## DATASET RECORDS
Segment Open
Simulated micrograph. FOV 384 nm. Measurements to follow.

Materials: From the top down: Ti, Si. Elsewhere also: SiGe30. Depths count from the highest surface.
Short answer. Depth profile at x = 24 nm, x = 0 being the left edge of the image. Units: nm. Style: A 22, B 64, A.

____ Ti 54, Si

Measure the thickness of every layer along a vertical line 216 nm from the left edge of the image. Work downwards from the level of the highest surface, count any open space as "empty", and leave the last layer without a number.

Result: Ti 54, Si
Segment Closed

Produce an exact copy of every entry above.

Simulated micrograph. FOV 384 nm. Measurements to follow.

Materials: From the top down: Ti, Si. Elsewhere also: SiGe30. Depths count from the highest surface.
Short answer. Depth profile at x = 24 nm, x = 0 being the left edge of the image. Units: nm. Style: A 22, B 64, A.

____ Ti 54, Si

Measure the thickness of every layer along a vertical line 216 nm from the left edge of the image. Work downwards from the level of the highest surface, count any open space as "empty", and leave the last layer without a number.

Result: Ti 54, Si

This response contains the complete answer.